ASSIGNED TASK: Return, word for word, the lines of the listing below from the one with "read on which" through the one with "Counting: a tool", and no other lines.

ENTRIES SUPPLIED:
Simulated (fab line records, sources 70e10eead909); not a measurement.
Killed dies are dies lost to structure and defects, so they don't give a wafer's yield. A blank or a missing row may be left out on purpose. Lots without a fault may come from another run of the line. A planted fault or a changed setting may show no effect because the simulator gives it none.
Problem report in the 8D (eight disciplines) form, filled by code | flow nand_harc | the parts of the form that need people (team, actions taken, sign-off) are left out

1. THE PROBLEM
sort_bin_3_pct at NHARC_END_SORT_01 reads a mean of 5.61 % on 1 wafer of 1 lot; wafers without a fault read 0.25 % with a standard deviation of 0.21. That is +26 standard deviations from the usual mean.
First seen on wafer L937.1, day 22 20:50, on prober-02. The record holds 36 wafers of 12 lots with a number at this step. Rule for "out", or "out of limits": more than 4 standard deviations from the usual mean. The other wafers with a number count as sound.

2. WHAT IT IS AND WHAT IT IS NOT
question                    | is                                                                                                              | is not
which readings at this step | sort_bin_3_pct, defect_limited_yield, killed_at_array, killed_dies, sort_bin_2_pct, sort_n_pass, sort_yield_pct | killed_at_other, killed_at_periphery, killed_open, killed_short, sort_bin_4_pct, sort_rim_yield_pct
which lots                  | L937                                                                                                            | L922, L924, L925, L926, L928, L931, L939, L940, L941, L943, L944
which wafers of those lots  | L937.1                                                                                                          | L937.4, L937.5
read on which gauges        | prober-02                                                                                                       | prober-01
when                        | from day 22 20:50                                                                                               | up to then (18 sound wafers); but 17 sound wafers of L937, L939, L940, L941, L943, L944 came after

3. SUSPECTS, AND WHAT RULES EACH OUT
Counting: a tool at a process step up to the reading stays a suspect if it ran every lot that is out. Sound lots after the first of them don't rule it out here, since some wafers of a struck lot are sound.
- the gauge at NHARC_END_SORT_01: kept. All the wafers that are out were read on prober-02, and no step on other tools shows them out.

WORKED SOLUTION:
read on which gauges        | prober-02                                                                                                       | prober-01
when                        | from day 22 20:50                                                                                               | up to then (18 sound wafers); but 17 sound wafers of L937, L939, L940, L941, L943, L944 came after

3. SUSPECTS, AND WHAT RULES EACH OUT
Counting: a tool at a process step up to the reading stays a suspect if it ran every lot that is out. Sound lots after the first of them don't rule it out here, since some wafers of a struck lot are sound.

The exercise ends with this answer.